Down to the last line, reproduce the data below exactly.

* * * * *

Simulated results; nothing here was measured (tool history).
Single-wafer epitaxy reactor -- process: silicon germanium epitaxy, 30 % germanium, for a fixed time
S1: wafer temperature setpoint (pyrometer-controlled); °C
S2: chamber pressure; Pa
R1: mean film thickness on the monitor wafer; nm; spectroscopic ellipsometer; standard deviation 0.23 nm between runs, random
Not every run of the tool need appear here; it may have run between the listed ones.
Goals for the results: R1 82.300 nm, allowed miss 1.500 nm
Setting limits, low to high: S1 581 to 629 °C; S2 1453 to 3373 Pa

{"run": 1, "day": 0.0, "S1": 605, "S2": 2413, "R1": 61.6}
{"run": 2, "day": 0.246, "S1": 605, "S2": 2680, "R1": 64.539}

* * * * *

- Exercise answer:
Simulated results; nothing here was measured (tool history).
Single-wafer epitaxy reactor -- process: silicon germanium epitaxy, 30 % germanium, for a fixed time
S1: wafer temperature setpoint (pyrometer-controlled); °C
S2: chamber pressure; Pa
R1: mean film thickness on the monitor wafer; nm; spectroscopic ellipsometer; standard deviation 0.23 nm between runs, random
Not every run of the tool need appear here; it may have run between the listed ones.
Goals for the results: R1 82.300 nm, allowed miss 1.500 nm
Setting limits, low to high: S1 581 to 629 °C; S2 1453 to 3373 Pa

{"run": 1, "day": 0.0, "S1": 605, "S2": 2413, "R1": 61.6}
{"run": 2, "day": 0.246, "S1": 605, "S2": 2680, "R1": 64.539}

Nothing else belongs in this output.